── Material shown

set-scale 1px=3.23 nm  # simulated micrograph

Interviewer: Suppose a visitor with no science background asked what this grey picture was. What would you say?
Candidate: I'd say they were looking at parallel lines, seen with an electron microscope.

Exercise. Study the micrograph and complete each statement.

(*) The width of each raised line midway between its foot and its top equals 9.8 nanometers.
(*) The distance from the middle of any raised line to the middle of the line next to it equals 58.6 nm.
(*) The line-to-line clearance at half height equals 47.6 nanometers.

────

§ Brief
Transcribe the records from their first line. Stop after the line with "Candidate: I'd say", including it.

§ Written response
set-scale 1px=3.23 nm  # simulated micrograph

Interviewer: Suppose a visitor with no science background asked what this grey picture was. What would you say?
Candidate: I'd say they were looking at parallel lines, seen with an electron microscope.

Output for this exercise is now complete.